= Data extract =
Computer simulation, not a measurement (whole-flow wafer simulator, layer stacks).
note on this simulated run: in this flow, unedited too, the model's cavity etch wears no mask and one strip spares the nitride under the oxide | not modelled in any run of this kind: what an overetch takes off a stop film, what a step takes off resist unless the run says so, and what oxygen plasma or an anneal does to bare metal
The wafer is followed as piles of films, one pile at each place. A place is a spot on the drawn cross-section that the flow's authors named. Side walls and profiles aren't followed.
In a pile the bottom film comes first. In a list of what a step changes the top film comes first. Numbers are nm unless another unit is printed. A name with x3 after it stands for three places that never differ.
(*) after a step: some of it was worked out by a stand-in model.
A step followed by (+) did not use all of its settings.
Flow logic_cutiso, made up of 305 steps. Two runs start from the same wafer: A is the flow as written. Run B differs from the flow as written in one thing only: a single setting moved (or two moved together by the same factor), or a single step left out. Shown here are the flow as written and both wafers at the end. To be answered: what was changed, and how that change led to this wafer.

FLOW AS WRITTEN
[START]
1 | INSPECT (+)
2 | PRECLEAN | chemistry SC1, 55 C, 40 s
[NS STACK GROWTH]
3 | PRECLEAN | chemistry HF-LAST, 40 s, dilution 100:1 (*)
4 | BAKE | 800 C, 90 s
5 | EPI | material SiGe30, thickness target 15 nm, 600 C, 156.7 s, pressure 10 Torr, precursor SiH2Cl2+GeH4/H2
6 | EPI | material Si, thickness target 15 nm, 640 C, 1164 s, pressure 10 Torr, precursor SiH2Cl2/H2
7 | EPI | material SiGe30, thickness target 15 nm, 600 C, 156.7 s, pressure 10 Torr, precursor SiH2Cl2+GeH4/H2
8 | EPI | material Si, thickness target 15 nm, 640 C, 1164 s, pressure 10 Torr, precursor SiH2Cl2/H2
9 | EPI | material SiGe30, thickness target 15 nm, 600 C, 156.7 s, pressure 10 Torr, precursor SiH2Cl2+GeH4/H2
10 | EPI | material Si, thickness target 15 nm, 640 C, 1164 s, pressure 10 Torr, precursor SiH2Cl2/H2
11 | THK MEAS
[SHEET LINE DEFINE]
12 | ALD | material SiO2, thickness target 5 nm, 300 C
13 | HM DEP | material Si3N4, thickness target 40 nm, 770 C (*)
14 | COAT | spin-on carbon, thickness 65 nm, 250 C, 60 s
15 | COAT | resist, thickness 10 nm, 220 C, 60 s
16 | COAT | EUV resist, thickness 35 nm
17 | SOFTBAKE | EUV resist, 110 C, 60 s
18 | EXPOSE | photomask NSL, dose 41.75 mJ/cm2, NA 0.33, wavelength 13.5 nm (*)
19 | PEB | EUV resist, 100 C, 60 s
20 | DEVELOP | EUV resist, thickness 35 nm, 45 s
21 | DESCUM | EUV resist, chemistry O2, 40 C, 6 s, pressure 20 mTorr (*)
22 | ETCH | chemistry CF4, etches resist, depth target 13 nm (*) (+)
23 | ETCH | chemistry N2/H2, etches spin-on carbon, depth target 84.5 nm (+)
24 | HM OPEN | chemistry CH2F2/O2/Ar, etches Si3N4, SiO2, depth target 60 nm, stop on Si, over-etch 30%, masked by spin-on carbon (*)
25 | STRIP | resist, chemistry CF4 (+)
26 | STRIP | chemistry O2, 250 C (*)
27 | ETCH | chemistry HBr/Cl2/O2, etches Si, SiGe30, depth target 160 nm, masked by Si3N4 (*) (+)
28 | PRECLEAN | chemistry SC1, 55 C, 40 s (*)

= Required action =
The reply should consist solely of the lines of the data, exact, from the opening line through the line with "note on this", inclusive.

= Written solution =
Computer simulation, not a measurement (whole-flow wafer simulator, layer stacks).
note on this simulated run: in this flow, unedited too, the model's cavity etch wears no mask and one strip spares the nitride under the oxide | not modelled in any run of this kind: what an overetch takes off a stop film, what a step takes off resist unless the run says so, and what oxygen plasma or an anneal does to bare metal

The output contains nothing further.